____________

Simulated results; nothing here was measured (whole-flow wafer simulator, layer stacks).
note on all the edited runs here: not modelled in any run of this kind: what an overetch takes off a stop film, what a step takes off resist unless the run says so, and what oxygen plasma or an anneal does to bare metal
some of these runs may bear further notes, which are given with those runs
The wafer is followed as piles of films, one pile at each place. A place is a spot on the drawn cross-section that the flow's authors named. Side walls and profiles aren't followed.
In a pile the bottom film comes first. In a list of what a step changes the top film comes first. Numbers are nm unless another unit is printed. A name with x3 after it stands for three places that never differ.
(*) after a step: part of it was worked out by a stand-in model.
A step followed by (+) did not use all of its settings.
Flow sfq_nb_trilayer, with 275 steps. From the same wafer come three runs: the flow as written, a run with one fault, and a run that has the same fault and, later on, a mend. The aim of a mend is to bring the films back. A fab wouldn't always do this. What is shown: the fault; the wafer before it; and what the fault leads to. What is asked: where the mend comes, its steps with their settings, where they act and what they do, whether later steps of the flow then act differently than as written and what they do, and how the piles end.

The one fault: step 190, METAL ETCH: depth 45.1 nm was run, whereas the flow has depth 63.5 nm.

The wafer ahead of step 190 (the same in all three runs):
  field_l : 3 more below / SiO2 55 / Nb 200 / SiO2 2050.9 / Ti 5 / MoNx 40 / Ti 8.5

____________

**EXERCISE**: Begin with the top line of the material and go as far as the line with "The wafer ahead". Set down those lines exactly, both ends included, and nothing more.

**ANSWER SPACE**:
Simulated results; nothing here was measured (whole-flow wafer simulator, layer stacks).
note on all the edited runs here: not modelled in any run of this kind: what an overetch takes off a stop film, what a step takes off resist unless the run says so, and what oxygen plasma or an anneal does to bare metal
some of these runs may bear further notes, which are given with those runs
The wafer is followed as piles of films, one pile at each place. A place is a spot on the drawn cross-section that the flow's authors named. Side walls and profiles aren't followed.
In a pile the bottom film comes first. In a list of what a step changes the top film comes first. Numbers are nm unless another unit is printed. A name with x3 after it stands for three places that never differ.
(*) after a step: part of it was worked out by a stand-in model.
A step followed by (+) did not use all of its settings.
Flow sfq_nb_trilayer, with 275 steps. From the same wafer come three runs: the flow as written, a run with one fault, and a run that has the same fault and, later on, a mend. The aim of a mend is to bring the films back. A fab wouldn't always do this. What is shown: the fault; the wafer before it; and what the fault leads to. What is asked: where the mend comes, its steps with their settings, where they act and what they do, whether later steps of the flow then act differently than as written and what they do, and how the piles end.

The one fault: step 190, METAL ETCH: depth 45.1 nm was run, whereas the flow has depth 63.5 nm.

The wafer ahead of step 190 (the same in all three runs):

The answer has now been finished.